▶ [Task item] How do the records below read from their first line through the line containing "For every step"? Write those lines out exactly.

Information provided section start

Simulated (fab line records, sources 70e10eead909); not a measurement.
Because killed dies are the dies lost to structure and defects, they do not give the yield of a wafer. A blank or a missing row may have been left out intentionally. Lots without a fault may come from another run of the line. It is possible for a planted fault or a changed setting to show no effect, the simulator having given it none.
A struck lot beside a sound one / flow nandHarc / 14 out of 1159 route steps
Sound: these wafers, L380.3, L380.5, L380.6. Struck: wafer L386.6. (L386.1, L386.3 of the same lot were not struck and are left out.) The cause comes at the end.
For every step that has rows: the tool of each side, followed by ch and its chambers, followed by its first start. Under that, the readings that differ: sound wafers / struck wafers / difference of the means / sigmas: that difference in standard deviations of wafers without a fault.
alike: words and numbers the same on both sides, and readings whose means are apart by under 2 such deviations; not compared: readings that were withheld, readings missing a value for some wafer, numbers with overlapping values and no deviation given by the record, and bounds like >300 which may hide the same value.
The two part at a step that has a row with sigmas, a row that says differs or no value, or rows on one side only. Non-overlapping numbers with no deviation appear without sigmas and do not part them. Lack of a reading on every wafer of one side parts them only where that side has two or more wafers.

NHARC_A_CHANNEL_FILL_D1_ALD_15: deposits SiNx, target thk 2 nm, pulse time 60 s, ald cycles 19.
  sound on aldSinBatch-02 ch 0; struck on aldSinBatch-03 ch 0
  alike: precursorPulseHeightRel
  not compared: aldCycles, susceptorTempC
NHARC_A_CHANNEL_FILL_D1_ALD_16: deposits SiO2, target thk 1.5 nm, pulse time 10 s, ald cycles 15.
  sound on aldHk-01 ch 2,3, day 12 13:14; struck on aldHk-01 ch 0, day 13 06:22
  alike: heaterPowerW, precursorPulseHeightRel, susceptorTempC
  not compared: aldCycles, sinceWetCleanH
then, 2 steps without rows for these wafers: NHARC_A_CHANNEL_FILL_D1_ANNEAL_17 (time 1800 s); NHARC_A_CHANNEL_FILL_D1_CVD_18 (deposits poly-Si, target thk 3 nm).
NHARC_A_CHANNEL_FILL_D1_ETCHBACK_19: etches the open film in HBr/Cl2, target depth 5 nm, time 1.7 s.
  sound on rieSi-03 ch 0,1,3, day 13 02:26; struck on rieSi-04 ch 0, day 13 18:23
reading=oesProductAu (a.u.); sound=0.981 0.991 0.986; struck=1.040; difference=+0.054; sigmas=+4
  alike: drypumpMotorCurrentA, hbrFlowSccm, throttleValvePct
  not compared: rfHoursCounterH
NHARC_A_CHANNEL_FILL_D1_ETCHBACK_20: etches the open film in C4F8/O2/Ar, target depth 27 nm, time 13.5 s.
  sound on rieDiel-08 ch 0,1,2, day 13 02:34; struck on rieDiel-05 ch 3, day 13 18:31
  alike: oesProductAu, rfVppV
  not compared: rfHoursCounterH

Information provided section end

▶ [Exercise solution]
Simulated (fab line records, sources 70e10eead909); not a measurement.
Because killed dies are the dies lost to structure and defects, they do not give the yield of a wafer. A blank or a missing row may have been left out intentionally. Lots without a fault may come from another run of the line. It is possible for a planted fault or a changed setting to show no effect, the simulator having given it none.
A struck lot beside a sound one / flow nandHarc / 14 out of 1159 route steps
Sound: these wafers, L380.3, L380.5, L380.6. Struck: wafer L386.6. (L386.1, L386.3 of the same lot were not struck and are left out.) The cause comes at the end.
For every step that has rows: the tool of each side, followed by ch and its chambers, followed by its first start. Under that, the readings that differ: sound wafers / struck wafers / difference of the means / sigmas: that difference in standard deviations of wafers without a fault.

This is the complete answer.